REQUIREMENT
After locating the line that contains "overlay nm: right-of-plan" in the data below, set down exactly that line and each one after it through the line that contains "3) CONFORMAL_DEP (material SiN; thk nm 15)", and nothing more.

RECORDS SUPPLIED section start
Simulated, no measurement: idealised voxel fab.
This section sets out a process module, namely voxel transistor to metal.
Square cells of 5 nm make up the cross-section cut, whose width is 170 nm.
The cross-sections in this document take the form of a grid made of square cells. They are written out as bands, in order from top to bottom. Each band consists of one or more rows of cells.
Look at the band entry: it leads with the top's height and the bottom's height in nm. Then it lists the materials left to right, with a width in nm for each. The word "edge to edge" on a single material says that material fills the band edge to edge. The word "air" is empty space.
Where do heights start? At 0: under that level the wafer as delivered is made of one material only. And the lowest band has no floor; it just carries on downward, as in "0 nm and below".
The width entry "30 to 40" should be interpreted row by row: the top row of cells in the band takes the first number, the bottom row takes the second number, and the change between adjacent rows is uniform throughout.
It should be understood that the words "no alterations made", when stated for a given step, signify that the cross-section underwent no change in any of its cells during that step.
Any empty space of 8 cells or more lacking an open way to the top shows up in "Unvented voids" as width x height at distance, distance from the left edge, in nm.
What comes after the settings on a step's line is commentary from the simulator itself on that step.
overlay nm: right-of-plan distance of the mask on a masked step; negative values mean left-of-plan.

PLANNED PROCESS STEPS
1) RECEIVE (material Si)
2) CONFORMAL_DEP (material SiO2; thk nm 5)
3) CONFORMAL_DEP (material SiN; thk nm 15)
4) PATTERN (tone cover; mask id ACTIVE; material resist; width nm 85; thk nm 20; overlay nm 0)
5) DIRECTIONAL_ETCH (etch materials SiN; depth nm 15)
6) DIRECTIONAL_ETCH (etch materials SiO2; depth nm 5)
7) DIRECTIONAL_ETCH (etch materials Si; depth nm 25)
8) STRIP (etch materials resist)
RECORDS SUPPLIED section end

TASK OUTPUT
overlay nm: right-of-plan distance of the mask on a masked step; negative values mean left-of-plan.

PLANNED PROCESS STEPS
1) RECEIVE (material Si)
2) CONFORMAL_DEP (material SiO2; thk nm 5)
3) CONFORMAL_DEP (material SiN; thk nm 15)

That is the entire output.